All records should be written out again exactly.

################
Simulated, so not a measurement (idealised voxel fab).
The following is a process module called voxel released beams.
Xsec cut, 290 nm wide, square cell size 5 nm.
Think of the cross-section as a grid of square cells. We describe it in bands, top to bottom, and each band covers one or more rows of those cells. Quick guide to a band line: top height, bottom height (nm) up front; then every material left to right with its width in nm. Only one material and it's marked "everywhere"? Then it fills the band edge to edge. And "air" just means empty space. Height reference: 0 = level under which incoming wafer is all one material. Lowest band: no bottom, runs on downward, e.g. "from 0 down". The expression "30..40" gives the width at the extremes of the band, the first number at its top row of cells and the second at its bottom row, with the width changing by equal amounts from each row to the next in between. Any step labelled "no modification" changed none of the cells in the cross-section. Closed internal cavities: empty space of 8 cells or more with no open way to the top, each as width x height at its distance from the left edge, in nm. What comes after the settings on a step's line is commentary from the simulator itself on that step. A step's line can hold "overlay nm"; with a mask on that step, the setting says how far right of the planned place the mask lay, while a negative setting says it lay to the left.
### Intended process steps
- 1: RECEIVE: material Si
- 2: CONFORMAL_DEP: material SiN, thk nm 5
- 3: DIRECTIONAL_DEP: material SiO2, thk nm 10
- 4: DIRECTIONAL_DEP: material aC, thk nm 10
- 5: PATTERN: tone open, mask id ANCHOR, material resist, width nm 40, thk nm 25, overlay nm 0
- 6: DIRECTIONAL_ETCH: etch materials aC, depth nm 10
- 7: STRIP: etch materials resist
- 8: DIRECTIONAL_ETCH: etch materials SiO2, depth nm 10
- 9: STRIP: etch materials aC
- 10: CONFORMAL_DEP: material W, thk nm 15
################

# YOUR RESPONSE:
Simulated, so not a measurement (idealised voxel fab).
The following is a process module called voxel released beams.
Xsec cut, 290 nm wide, square cell size 5 nm.
Think of the cross-section as a grid of square cells. We describe it in bands, top to bottom, and each band covers one or more rows of those cells. Quick guide to a band line: top height, bottom height (nm) up front; then every material left to right with its width in nm. Only one material and it's marked "everywhere"? Then it fills the band edge to edge. And "air" just means empty space. Height reference: 0 = level under which incoming wafer is all one material. Lowest band: no bottom, runs on downward, e.g. "from 0 down". The expression "30..40" gives the width at the extremes of the band, the first number at its top row of cells and the second at its bottom row, with the width changing by equal amounts from each row to the next in between. Any step labelled "no modification" changed none of the cells in the cross-section. Closed internal cavities: empty space of 8 cells or more with no open way to the top, each as width x height at its distance from the left edge, in nm. What comes after the settings on a step's line is commentary from the simulator itself on that step. A step's line can hold "overlay nm"; with a mask on that step, the setting says how far right of the planned place the mask lay, while a negative setting says it lay to the left.
### Intended process steps
- 1: RECEIVE: material Si
- 2: CONFORMAL_DEP: material SiN, thk nm 5
- 3: DIRECTIONAL_DEP: material SiO2, thk nm 10
- 4: DIRECTIONAL_DEP: material aC, thk nm 10
- 5: PATTERN: tone open, mask id ANCHOR, material resist, width nm 40, thk nm 25, overlay nm 0
- 6: DIRECTIONAL_ETCH: etch materials aC, depth nm 10
- 7: STRIP: etch materials resist
- 8: DIRECTIONAL_ETCH: etch materials SiO2, depth nm 10
- 9: STRIP: etch materials aC
- 10: CONFORMAL_DEP: material W, thk nm 15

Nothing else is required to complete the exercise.